Work item:
Hand back the entries below exactly.

== == ==

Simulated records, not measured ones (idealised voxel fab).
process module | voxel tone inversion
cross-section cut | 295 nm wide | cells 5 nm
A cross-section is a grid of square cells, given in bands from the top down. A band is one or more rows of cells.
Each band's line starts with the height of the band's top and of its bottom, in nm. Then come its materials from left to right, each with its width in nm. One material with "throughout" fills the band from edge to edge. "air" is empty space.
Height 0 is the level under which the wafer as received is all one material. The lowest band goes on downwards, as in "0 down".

== == ==

Answer box:
Simulated records, not measured ones (idealised voxel fab).
process module | voxel tone inversion
cross-section cut | 295 nm wide | cells 5 nm
A cross-section is a grid of square cells, given in bands from the top down. A band is one or more rows of cells.
Each band's line starts with the height of the band's top and of its bottom, in nm. Then come its materials from left to right, each with its width in nm. One material with "throughout" fills the band from edge to edge. "air" is empty space.
Height 0 is the level under which the wafer as received is all one material. The lowest band goes on downwards, as in "0 down".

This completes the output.